## Brief
Starting at the line containing "some of these" and ending at the line containing "A pile is written", print every line of the material below exactly, both ends included, and stop there.

## Raw data
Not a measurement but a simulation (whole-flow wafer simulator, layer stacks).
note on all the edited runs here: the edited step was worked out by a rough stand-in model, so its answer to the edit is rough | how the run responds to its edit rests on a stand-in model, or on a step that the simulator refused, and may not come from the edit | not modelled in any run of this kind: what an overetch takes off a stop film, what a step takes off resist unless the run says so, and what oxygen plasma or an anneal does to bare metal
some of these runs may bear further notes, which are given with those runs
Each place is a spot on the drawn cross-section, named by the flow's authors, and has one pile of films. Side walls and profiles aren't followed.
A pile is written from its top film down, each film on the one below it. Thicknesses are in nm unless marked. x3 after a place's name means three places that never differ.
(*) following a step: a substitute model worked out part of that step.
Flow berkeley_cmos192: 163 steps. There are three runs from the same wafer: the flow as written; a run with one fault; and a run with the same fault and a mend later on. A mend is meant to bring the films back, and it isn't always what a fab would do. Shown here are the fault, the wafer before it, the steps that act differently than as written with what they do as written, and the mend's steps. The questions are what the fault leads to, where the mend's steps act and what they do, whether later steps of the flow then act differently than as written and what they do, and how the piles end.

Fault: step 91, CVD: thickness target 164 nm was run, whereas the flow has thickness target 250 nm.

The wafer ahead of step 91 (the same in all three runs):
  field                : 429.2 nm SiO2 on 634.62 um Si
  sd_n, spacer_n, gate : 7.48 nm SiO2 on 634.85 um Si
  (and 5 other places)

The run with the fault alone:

## Response box
some of these runs may bear further notes, which are given with those runs
Each place is a spot on the drawn cross-section, named by the flow's authors, and has one pile of films. Side walls and profiles aren't followed.
A pile is written from its top film down, each film on the one below it. Thicknesses are in nm unless marked. x3 after a place's name means three places that never differ.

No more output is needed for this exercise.